## TASK ITEM:
Stop after the line that contains "N5_BEOL_M3_PECVD_72: deposits SiO2"; until then, restate each line of the entries word for word from the very first.

======== DATA SECTION

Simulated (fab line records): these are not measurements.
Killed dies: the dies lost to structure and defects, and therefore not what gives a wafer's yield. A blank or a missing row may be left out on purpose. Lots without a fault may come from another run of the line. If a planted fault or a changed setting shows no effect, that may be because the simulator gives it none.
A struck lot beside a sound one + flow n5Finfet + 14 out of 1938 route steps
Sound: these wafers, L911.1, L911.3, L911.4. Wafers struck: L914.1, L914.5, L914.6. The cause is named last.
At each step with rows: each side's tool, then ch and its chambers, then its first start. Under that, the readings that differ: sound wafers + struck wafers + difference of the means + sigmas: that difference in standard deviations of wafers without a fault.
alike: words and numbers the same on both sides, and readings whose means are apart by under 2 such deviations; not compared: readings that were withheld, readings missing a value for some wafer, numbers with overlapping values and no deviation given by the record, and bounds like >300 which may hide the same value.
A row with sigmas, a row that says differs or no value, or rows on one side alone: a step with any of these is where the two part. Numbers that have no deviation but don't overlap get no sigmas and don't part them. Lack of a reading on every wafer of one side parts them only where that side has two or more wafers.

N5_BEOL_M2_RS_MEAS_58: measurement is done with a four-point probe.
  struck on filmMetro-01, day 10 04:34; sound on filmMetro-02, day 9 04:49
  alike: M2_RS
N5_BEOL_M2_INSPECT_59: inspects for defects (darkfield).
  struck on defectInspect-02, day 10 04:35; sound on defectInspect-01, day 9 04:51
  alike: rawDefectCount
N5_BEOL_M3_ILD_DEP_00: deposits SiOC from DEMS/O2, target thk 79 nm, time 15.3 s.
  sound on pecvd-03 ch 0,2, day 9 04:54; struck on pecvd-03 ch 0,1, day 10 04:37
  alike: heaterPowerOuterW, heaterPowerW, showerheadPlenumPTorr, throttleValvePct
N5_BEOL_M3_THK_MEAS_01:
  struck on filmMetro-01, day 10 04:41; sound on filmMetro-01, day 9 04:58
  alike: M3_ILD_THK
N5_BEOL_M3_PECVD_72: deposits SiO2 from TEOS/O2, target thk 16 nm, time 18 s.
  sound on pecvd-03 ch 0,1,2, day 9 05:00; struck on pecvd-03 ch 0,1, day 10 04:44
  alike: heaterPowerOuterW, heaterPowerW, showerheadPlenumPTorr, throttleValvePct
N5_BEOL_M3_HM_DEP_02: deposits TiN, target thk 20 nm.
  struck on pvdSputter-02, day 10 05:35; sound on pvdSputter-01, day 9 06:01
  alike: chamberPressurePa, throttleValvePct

================

## SOLUTION:
Simulated (fab line records): these are not measurements.
Killed dies: the dies lost to structure and defects, and therefore not what gives a wafer's yield. A blank or a missing row may be left out on purpose. Lots without a fault may come from another run of the line. If a planted fault or a changed setting shows no effect, that may be because the simulator gives it none.
A struck lot beside a sound one + flow n5Finfet + 14 out of 1938 route steps
Sound: these wafers, L911.1, L911.3, L911.4. Wafers struck: L914.1, L914.5, L914.6. The cause is named last.
At each step with rows: each side's tool, then ch and its chambers, then its first start. Under that, the readings that differ: sound wafers + struck wafers + difference of the means + sigmas: that difference in standard deviations of wafers without a fault.
alike: words and numbers the same on both sides, and readings whose means are apart by under 2 such deviations; not compared: readings that were withheld, readings missing a value for some wafer, numbers with overlapping values and no deviation given by the record, and bounds like >300 which may hide the same value.
A row with sigmas, a row that says differs or no value, or rows on one side alone: a step with any of these is where the two part. Numbers that have no deviation but don't overlap get no sigmas and don't part them. Lack of a reading on every wafer of one side parts them only where that side has two or more wafers.

N5_BEOL_M2_RS_MEAS_58: measurement is done with a four-point probe.
  struck on filmMetro-01, day 10 04:34; sound on filmMetro-02, day 9 04:49
  alike: M2_RS
N5_BEOL_M2_INSPECT_59: inspects for defects (darkfield).
  struck on defectInspect-02, day 10 04:35; sound on defectInspect-01, day 9 04:51
  alike: rawDefectCount
N5_BEOL_M3_ILD_DEP_00: deposits SiOC from DEMS/O2, target thk 79 nm, time 15.3 s.
  sound on pecvd-03 ch 0,2, day 9 04:54; struck on pecvd-03 ch 0,1, day 10 04:37
  alike: heaterPowerOuterW, heaterPowerW, showerheadPlenumPTorr, throttleValvePct
N5_BEOL_M3_THK_MEAS_01:
  struck on filmMetro-01, day 10 04:41; sound on filmMetro-01, day 9 04:58
  alike: M3_ILD_THK
N5_BEOL_M3_PECVD_72: deposits SiO2 from TEOS/O2, target thk 16 nm, time 18 s.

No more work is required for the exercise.